──────── SUPPLIED INFORMATION

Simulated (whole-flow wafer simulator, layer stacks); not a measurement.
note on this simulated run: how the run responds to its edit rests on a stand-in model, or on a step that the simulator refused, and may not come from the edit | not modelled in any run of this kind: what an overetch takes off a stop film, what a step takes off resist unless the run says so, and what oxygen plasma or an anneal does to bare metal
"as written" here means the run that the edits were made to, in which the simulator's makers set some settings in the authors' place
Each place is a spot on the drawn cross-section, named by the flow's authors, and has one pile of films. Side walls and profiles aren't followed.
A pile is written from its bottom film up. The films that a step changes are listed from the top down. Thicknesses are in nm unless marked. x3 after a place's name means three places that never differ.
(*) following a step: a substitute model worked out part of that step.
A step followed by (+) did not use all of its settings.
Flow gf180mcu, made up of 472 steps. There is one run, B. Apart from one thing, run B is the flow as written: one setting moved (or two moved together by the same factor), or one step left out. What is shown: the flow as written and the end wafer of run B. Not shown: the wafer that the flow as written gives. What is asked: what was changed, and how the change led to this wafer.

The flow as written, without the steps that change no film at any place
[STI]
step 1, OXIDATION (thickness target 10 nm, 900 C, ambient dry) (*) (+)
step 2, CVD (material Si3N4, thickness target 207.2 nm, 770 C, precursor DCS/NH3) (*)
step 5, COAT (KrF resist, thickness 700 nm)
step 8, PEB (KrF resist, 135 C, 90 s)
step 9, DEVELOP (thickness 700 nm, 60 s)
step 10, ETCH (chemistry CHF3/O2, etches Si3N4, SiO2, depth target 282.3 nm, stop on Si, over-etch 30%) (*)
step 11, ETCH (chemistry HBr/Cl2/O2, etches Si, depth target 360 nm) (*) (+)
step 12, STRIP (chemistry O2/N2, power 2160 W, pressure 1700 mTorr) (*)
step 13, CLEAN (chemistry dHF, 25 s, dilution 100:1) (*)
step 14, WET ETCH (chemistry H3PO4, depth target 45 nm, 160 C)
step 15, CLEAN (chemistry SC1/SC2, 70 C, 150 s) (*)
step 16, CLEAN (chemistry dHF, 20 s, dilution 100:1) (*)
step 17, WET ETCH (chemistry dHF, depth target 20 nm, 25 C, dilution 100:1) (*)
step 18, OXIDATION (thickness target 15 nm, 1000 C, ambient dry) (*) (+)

────────────────

#### [ASSIGNED TASK]
Repeat the entries verbatim through the line with "step 16, CLEAN".

#### [TASK ANSWER]
Simulated (whole-flow wafer simulator, layer stacks); not a measurement.
note on this simulated run: how the run responds to its edit rests on a stand-in model, or on a step that the simulator refused, and may not come from the edit | not modelled in any run of this kind: what an overetch takes off a stop film, what a step takes off resist unless the run says so, and what oxygen plasma or an anneal does to bare metal
"as written" here means the run that the edits were made to, in which the simulator's makers set some settings in the authors' place
Each place is a spot on the drawn cross-section, named by the flow's authors, and has one pile of films. Side walls and profiles aren't followed.
A pile is written from its bottom film up. The films that a step changes are listed from the top down. Thicknesses are in nm unless marked. x3 after a place's name means three places that never differ.
(*) following a step: a substitute model worked out part of that step.
A step followed by (+) did not use all of its settings.
Flow gf180mcu, made up of 472 steps. There is one run, B. Apart from one thing, run B is the flow as written: one setting moved (or two moved together by the same factor), or one step left out. What is shown: the flow as written and the end wafer of run B. Not shown: the wafer that the flow as written gives. What is asked: what was changed, and how the change led to this wafer.

The flow as written, without the steps that change no film at any place
[STI]
step 1, OXIDATION (thickness target 10 nm, 900 C, ambient dry) (*) (+)
step 2, CVD (material Si3N4, thickness target 207.2 nm, 770 C, precursor DCS/NH3) (*)
step 5, COAT (KrF resist, thickness 700 nm)
step 8, PEB (KrF resist, 135 C, 90 s)
step 9, DEVELOP (thickness 700 nm, 60 s)
step 10, ETCH (chemistry CHF3/O2, etches Si3N4, SiO2, depth target 282.3 nm, stop on Si, over-etch 30%) (*)
step 11, ETCH (chemistry HBr/Cl2/O2, etches Si, depth target 360 nm) (*) (+)
step 12, STRIP (chemistry O2/N2, power 2160 W, pressure 1700 mTorr) (*)
step 13, CLEAN (chemistry dHF, 25 s, dilution 100:1) (*)
step 14, WET ETCH (chemistry H3PO4, depth target 45 nm, 160 C)
step 15, CLEAN (chemistry SC1/SC2, 70 C, 150 s) (*)
step 16, CLEAN (chemistry dHF, 20 s, dilution 100:1) (*)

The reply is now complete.